*** Excerpted data ***

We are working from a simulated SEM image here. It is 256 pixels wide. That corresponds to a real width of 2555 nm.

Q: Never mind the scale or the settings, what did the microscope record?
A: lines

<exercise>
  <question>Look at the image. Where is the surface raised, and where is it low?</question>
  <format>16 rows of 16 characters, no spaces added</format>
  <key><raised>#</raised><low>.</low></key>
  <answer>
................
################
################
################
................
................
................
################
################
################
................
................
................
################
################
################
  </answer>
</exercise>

*** End of Excerpted data ***

__Activity__. Could you copy exactly the lines from the first line of the records above through the line containing "<question>Look at the", both included, and nothing else?

__Written reply__.
We are working from a simulated SEM image here. It is 256 pixels wide. That corresponds to a real width of 2555 nm.

Q: Never mind the scale or the settings, what did the microscope record?
A: lines

<exercise>
  <question>Look at the image. Where is the surface raised, and where is it low?</question>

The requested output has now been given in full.